Entries follow. Give back exactly the lines starting at the one containing "A width given" and ending at the one containing "Anything after a", and no other lines.

···
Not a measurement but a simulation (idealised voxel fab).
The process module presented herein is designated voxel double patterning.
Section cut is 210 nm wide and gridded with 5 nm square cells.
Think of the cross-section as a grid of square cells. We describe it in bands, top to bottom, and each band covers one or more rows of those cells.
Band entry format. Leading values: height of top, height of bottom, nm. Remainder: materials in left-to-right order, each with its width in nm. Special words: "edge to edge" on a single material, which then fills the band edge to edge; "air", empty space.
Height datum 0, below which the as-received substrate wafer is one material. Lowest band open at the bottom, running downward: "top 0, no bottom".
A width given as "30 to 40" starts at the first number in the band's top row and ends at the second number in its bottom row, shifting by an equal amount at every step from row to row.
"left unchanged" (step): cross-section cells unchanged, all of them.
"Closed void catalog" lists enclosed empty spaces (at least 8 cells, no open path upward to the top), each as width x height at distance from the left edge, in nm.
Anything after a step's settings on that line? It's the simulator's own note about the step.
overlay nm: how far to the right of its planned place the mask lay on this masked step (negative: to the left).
···

EXERCISE ANSWER |
A width given as "30 to 40" starts at the first number in the band's top row and ends at the second number in its bottom row, shifting by an equal amount at every step from row to row.
"left unchanged" (step): cross-section cells unchanged, all of them.
"Closed void catalog" lists enclosed empty spaces (at least 8 cells, no open path upward to the top), each as width x height at distance from the left edge, in nm.
Anything after a step's settings on that line? It's the simulator's own note about the step.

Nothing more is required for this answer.